--- Required action ---
For the listing below, output exactly the lines from the line with "- 5: op MASKED_ETCH" up to and including the line with "- 11: op CONFORMAL_DEP", and no other lines.

--- Data for analysis ---
========================================================================
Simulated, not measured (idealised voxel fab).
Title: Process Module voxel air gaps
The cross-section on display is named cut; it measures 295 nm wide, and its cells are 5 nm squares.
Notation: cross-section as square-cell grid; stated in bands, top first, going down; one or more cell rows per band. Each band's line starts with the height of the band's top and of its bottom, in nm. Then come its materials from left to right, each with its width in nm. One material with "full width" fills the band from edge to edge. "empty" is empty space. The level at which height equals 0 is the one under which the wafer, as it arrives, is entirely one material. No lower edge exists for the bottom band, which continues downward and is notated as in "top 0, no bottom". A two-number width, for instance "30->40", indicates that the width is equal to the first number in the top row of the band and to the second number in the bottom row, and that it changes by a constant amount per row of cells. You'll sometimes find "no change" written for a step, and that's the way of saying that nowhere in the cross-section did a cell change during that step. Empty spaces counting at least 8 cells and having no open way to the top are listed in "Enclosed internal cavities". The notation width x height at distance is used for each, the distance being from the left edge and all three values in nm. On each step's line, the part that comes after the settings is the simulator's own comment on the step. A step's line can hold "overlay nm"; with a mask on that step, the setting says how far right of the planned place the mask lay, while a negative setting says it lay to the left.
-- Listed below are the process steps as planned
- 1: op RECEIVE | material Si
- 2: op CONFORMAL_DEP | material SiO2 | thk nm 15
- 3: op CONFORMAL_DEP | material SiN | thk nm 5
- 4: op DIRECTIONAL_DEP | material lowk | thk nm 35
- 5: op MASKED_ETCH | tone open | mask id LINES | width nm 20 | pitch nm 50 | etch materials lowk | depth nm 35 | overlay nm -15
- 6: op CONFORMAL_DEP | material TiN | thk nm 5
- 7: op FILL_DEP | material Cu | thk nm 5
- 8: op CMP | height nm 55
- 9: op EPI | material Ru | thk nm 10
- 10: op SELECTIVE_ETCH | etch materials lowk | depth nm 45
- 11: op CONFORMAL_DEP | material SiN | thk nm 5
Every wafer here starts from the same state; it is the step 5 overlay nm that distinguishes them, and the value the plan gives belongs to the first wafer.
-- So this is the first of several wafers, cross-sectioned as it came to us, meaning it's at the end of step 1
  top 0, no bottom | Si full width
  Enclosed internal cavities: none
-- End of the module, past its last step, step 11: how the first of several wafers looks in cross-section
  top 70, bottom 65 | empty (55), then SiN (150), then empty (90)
========================================================================

--- Exercise answer ---
- 5: op MASKED_ETCH | tone open | mask id LINES | width nm 20 | pitch nm 50 | etch materials lowk | depth nm 35 | overlay nm -15
- 6: op CONFORMAL_DEP | material TiN | thk nm 5
- 7: op FILL_DEP | material Cu | thk nm 5
- 8: op CMP | height nm 55
- 9: op EPI | material Ru | thk nm 10
- 10: op SELECTIVE_ETCH | etch materials lowk | depth nm 45
- 11: op CONFORMAL_DEP | material SiN | thk nm 5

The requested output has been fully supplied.